• **RAW DATA**:
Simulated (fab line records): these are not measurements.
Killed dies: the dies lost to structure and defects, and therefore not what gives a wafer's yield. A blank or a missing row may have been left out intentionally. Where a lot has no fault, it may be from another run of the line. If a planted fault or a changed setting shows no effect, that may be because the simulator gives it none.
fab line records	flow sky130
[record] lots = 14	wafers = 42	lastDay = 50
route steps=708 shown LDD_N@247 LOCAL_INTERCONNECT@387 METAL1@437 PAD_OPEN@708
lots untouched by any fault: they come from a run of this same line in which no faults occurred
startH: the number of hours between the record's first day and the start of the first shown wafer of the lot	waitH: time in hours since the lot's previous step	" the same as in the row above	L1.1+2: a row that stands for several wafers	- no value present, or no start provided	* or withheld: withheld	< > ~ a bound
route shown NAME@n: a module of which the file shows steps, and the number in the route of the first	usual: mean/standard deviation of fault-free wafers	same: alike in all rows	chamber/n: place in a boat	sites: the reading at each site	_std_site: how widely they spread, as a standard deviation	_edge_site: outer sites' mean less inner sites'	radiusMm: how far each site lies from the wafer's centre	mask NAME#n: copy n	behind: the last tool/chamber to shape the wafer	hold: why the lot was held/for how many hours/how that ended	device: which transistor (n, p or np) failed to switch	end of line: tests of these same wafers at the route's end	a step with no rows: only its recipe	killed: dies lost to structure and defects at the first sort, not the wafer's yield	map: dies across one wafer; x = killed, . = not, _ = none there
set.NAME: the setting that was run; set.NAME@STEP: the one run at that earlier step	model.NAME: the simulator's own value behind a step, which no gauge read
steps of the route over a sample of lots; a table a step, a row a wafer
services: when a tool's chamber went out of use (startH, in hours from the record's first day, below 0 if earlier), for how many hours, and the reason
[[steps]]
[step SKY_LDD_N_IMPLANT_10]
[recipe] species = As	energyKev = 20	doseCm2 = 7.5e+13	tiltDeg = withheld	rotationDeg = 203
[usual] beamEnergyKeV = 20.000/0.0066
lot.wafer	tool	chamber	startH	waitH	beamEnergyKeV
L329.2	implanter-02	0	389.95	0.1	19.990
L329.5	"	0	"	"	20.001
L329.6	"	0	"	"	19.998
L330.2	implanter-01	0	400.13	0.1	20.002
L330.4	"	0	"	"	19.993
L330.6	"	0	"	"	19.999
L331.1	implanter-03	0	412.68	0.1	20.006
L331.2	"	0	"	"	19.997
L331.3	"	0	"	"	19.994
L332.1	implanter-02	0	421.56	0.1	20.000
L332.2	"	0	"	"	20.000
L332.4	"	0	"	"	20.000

• **REQUIRED ACTION**: Everything above from the line containing "route steps=708 shown" down to the line containing "startH: the number" should be copied exactly, both end lines included, and nothing else.

• **TASK RESPONSE**:
route steps=708 shown LDD_N@247 LOCAL_INTERCONNECT@387 METAL1@437 PAD_OPEN@708
lots untouched by any fault: they come from a run of this same line in which no faults occurred
startH: the number of hours between the record's first day and the start of the first shown wafer of the lot	waitH: time in hours since the lot's previous step	" the same as in the row above	L1.1+2: a row that stands for several wafers	- no value present, or no start provided	* or withheld: withheld	< > ~ a bound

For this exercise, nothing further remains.